*Work task*
Each of the records below must be reproduced verbatim.

*Data provided*
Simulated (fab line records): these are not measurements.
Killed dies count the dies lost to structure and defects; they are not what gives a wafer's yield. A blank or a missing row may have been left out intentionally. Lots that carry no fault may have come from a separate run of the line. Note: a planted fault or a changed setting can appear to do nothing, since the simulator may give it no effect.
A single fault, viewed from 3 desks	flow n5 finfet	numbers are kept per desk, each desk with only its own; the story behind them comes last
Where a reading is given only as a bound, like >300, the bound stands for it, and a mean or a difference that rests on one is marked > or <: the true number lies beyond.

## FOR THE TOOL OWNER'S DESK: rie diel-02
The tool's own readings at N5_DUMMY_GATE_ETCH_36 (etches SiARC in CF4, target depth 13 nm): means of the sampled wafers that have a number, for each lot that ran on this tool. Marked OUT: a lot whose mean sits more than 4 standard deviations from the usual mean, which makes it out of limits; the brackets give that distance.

*Task answer*
Simulated (fab line records): these are not measurements.
Killed dies count the dies lost to structure and defects; they are not what gives a wafer's yield. A blank or a missing row may have been left out intentionally. Lots that carry no fault may have come from a separate run of the line. Note: a planted fault or a changed setting can appear to do nothing, since the simulator may give it no effect.
A single fault, viewed from 3 desks	flow n5 finfet	numbers are kept per desk, each desk with only its own; the story behind them comes last
Where a reading is given only as a bound, like >300, the bound stands for it, and a mean or a difference that rests on one is marked > or <: the true number lies beyond.

## FOR THE TOOL OWNER'S DESK: rie diel-02
The tool's own readings at N5_DUMMY_GATE_ETCH_36 (etches SiARC in CF4, target depth 13 nm): means of the sampled wafers that have a number, for each lot that ran on this tool. Marked OUT: a lot whose mean sits more than 4 standard deviations from the usual mean, which makes it out of limits; the brackets give that distance.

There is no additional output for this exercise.